DATA UNDER STUDY:
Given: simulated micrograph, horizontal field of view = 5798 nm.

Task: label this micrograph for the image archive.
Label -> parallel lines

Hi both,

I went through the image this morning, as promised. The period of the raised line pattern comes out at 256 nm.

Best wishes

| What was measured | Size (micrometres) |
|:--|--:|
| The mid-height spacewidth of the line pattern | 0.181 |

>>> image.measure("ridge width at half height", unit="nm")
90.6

WORK TASK: Copy out the entries. Change nothing.

EXERCISE OUTPUT:
Given: simulated micrograph, horizontal field of view = 5798 nm.

Task: label this micrograph for the image archive.
Label -> parallel lines

Hi both,

I went through the image this morning, as promised. The period of the raised line pattern comes out at 256 nm.

Best wishes

| What was measured | Size (micrometres) |
|:--|--:|
| The mid-height spacewidth of the line pattern | 0.181 |

>>> image.measure("ridge width at half height", unit="nm")
90.6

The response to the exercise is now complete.